Assignment
From the entries below, reproduce exactly the line containing "0 down: Si throughout", the line containing "after step 5", and every line in between, with nothing added.

• • • •

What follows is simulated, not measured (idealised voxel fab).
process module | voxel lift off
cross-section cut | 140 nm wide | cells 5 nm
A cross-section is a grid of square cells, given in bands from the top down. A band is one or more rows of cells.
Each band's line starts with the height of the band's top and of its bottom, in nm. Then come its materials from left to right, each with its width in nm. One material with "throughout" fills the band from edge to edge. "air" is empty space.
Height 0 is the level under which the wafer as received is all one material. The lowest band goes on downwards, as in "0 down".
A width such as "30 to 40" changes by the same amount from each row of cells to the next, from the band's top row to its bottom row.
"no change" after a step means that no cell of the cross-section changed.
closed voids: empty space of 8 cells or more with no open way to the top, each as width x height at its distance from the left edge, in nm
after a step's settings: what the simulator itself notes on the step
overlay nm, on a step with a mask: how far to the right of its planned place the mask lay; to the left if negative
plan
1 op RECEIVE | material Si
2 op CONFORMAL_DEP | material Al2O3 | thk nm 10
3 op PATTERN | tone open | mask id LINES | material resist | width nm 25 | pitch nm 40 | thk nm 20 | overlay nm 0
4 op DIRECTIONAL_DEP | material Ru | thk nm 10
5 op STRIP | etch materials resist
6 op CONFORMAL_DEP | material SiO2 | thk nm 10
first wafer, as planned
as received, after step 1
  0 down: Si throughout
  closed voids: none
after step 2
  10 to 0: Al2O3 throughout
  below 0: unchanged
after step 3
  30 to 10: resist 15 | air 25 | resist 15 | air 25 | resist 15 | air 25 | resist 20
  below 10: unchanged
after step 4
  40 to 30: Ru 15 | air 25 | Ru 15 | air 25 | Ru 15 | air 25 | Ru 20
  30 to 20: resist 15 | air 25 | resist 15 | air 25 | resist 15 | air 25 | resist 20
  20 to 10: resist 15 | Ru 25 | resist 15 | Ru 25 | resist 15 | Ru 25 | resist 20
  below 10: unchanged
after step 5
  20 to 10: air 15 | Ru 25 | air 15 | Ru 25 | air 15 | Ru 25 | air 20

• • • •

Response area
  0 down: Si throughout
  closed voids: none
after step 2
  10 to 0: Al2O3 throughout
  below 0: unchanged
after step 3
  30 to 10: resist 15 | air 25 | resist 15 | air 25 | resist 15 | air 25 | resist 20
  below 10: unchanged
after step 4
  40 to 30: Ru 15 | air 25 | Ru 15 | air 25 | Ru 15 | air 25 | Ru 20
  30 to 20: resist 15 | air 25 | resist 15 | air 25 | resist 15 | air 25 | resist 20
  20 to 10: resist 15 | Ru 25 | resist 15 | Ru 25 | resist 15 | Ru 25 | resist 20
  below 10: unchanged
after step 5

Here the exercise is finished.